== Work order ==
Among the entries below, one line contains "Because killed dies" and another contains "Chamber matching ||". Transcribe those two lines and every line between them, exactly.

== Information supplied ==
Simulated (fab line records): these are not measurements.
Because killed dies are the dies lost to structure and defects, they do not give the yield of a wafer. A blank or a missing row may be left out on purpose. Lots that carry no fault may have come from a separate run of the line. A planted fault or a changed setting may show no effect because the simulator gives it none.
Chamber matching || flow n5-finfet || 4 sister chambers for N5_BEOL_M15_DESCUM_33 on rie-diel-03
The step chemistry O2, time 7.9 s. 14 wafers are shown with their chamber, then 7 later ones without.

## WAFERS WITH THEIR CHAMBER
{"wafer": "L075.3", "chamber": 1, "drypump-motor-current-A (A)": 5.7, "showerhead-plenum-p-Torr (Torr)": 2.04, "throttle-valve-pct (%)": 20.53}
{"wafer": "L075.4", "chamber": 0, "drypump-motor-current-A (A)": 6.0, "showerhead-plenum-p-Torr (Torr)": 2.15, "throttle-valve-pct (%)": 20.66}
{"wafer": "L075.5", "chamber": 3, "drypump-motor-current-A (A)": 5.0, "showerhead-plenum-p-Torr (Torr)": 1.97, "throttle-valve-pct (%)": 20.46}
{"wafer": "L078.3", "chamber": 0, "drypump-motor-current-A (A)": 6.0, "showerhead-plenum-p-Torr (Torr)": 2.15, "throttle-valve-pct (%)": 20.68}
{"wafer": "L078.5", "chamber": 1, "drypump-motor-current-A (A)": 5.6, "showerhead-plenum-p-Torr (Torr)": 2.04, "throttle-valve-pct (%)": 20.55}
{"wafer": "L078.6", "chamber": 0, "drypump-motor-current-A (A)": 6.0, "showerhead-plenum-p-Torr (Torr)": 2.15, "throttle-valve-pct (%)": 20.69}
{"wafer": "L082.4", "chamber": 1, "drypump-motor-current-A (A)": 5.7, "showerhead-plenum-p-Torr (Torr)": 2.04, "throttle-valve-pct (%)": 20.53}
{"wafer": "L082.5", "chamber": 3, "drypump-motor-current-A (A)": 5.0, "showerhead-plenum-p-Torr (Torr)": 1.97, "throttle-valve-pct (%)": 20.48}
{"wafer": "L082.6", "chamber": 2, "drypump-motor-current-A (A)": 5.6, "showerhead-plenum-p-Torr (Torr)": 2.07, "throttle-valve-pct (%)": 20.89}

== Exercise result ==
Because killed dies are the dies lost to structure and defects, they do not give the yield of a wafer. A blank or a missing row may be left out on purpose. Lots that carry no fault may have come from a separate run of the line. A planted fault or a changed setting may show no effect because the simulator gives it none.
Chamber matching || flow n5-finfet || 4 sister chambers for N5_BEOL_M15_DESCUM_33 on rie-diel-03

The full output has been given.